Work order:
Write down every entry once more, exactly as it reads.

Data records:
------------------------

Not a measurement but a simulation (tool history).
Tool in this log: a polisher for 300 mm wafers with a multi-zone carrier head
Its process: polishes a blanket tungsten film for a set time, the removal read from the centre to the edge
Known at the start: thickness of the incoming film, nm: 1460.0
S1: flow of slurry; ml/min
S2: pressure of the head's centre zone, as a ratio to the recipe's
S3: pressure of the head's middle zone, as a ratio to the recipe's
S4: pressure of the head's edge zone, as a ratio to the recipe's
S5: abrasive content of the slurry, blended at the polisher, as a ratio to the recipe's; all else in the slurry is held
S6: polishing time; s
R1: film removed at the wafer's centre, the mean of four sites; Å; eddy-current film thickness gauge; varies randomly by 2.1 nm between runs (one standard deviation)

------------------------

Exercise solution:
Not a measurement but a simulation (tool history).
Tool in this log: a polisher for 300 mm wafers with a multi-zone carrier head
Its process: polishes a blanket tungsten film for a set time, the removal read from the centre to the edge
Known at the start: thickness of the incoming film, nm: 1460.0
S1: flow of slurry; ml/min
S2: pressure of the head's centre zone, as a ratio to the recipe's
S3: pressure of the head's middle zone, as a ratio to the recipe's
S4: pressure of the head's edge zone, as a ratio to the recipe's
S5: abrasive content of the slurry, blended at the polisher, as a ratio to the recipe's; all else in the slurry is held
S6: polishing time; s
R1: film removed at the wafer's centre, the mean of four sites; Å; eddy-current film thickness gauge; varies randomly by 2.1 nm between runs (one standard deviation)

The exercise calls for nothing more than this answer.